# Extracted data
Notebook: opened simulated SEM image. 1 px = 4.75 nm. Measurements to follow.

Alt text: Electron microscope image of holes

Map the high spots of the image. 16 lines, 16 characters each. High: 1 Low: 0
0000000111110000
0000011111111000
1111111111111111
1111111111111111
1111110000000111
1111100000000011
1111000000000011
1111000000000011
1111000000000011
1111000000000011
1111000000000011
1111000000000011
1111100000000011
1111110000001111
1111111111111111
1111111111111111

# Required action
Repeat every line of the listing without a single difference.

# Task output
Notebook: opened simulated SEM image. 1 px = 4.75 nm. Measurements to follow.

Alt text: Electron microscope image of holes

Map the high spots of the image. 16 lines, 16 characters each. High: 1 Low: 0
0000000111110000
0000011111111000
1111111111111111
1111111111111111
1111110000000111
1111100000000011
1111000000000011
1111000000000011
1111000000000011
1111000000000011
1111000000000011
1111000000000011
1111100000000011
1111110000001111
1111111111111111
1111111111111111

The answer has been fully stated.